• Provided records
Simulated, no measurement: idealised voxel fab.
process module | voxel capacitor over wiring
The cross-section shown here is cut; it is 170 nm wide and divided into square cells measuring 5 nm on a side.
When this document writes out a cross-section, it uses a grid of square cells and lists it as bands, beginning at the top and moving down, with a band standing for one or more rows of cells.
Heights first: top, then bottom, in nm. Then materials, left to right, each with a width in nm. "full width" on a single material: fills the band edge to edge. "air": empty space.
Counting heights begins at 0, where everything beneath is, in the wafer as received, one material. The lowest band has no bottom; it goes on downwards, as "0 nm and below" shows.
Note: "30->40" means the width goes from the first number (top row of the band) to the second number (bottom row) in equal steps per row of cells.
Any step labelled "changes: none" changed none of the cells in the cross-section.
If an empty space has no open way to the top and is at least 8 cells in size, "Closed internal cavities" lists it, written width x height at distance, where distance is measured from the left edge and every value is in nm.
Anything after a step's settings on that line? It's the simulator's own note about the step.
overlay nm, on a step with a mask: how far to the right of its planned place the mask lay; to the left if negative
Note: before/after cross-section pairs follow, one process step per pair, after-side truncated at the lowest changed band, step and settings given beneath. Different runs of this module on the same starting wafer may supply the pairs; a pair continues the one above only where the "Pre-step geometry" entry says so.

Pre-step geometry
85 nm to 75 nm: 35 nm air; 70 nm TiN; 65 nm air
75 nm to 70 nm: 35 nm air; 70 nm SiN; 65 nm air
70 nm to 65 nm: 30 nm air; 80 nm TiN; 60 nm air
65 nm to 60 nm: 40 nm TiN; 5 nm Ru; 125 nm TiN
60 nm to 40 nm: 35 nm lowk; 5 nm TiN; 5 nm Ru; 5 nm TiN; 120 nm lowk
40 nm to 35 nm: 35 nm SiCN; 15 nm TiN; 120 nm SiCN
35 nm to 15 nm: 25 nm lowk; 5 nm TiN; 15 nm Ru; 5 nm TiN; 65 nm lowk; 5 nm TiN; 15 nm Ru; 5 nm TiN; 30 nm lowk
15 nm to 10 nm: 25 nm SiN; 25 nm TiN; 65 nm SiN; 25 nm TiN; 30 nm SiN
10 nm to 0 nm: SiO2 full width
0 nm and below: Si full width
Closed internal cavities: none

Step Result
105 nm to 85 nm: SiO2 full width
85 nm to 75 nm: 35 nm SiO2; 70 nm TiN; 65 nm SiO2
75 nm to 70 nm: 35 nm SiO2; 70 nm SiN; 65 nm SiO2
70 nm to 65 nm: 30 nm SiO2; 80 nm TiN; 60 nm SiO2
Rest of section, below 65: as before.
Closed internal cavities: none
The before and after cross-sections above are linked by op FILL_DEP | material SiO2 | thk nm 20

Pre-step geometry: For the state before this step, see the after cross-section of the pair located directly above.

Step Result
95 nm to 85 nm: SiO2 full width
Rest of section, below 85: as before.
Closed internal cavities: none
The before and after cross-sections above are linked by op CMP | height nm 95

• Task item
What are the lines above, starting at the one with "70 nm to 65 nm: 30 nm air;" and ending at the one with "Pre-step geometry: For"? Give them again exactly, and only them.

• Task output
70 nm to 65 nm: 30 nm air; 80 nm TiN; 60 nm air
65 nm to 60 nm: 40 nm TiN; 5 nm Ru; 125 nm TiN
60 nm to 40 nm: 35 nm lowk; 5 nm TiN; 5 nm Ru; 5 nm TiN; 120 nm lowk
40 nm to 35 nm: 35 nm SiCN; 15 nm TiN; 120 nm SiCN
35 nm to 15 nm: 25 nm lowk; 5 nm TiN; 15 nm Ru; 5 nm TiN; 65 nm lowk; 5 nm TiN; 15 nm Ru; 5 nm TiN; 30 nm lowk
15 nm to 10 nm: 25 nm SiN; 25 nm TiN; 65 nm SiN; 25 nm TiN; 30 nm SiN
10 nm to 0 nm: SiO2 full width
0 nm and below: Si full width
Closed internal cavities: none

Step Result
105 nm to 85 nm: SiO2 full width
85 nm to 75 nm: 35 nm SiO2; 70 nm TiN; 65 nm SiO2
75 nm to 70 nm: 35 nm SiO2; 70 nm SiN; 65 nm SiO2
70 nm to 65 nm: 30 nm SiO2; 80 nm TiN; 60 nm SiO2
Rest of section, below 65: as before.
Closed internal cavities: none
The before and after cross-sections above are linked by op FILL_DEP | material SiO2 | thk nm 20

Pre-step geometry: For the state before this step, see the after cross-section of the pair located directly above.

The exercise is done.